WORK ITEM:
Output each entry in full so that the result matches the data exactly.

================

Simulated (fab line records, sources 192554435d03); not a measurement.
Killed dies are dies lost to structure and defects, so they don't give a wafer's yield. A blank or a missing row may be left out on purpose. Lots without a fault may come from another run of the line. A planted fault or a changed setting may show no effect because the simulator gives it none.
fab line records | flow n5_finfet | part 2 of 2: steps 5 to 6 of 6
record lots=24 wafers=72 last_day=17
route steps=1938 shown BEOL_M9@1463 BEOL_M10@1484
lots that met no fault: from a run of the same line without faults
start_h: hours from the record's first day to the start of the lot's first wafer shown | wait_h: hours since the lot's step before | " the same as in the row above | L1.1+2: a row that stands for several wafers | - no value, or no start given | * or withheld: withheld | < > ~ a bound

================

SOLUTION:
Simulated (fab line records, sources 192554435d03); not a measurement.
Killed dies are dies lost to structure and defects, so they don't give a wafer's yield. A blank or a missing row may be left out on purpose. Lots without a fault may come from another run of the line. A planted fault or a changed setting may show no effect because the simulator gives it none.
fab line records | flow n5_finfet | part 2 of 2: steps 5 to 6 of 6
record lots=24 wafers=72 last_day=17
route steps=1938 shown BEOL_M9@1463 BEOL_M10@1484
lots that met no fault: from a run of the same line without faults
start_h: hours from the record's first day to the start of the lot's first wafer shown | wait_h: hours since the lot's step before | " the same as in the row above | L1.1+2: a row that stands for several wafers | - no value, or no start given | * or withheld: withheld | < > ~ a bound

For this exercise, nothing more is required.